Task item ▸ Would you return every entry, exactly as it is written?

Source data ▸
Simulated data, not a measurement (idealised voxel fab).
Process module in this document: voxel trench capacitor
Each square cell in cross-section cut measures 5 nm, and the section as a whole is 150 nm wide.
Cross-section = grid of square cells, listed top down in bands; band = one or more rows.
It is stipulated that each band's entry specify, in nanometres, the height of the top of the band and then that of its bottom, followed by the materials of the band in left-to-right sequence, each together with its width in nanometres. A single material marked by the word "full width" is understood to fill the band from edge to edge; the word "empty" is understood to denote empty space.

Reply ▸
Simulated data, not a measurement (idealised voxel fab).
Process module in this document: voxel trench capacitor
Each square cell in cross-section cut measures 5 nm, and the section as a whole is 150 nm wide.
Cross-section = grid of square cells, listed top down in bands; band = one or more rows.
It is stipulated that each band's entry specify, in nanometres, the height of the top of the band and then that of its bottom, followed by the materials of the band in left-to-right sequence, each together with its width in nanometres. A single material marked by the word "full width" is understood to fill the band from edge to edge; the word "empty" is understood to denote empty space.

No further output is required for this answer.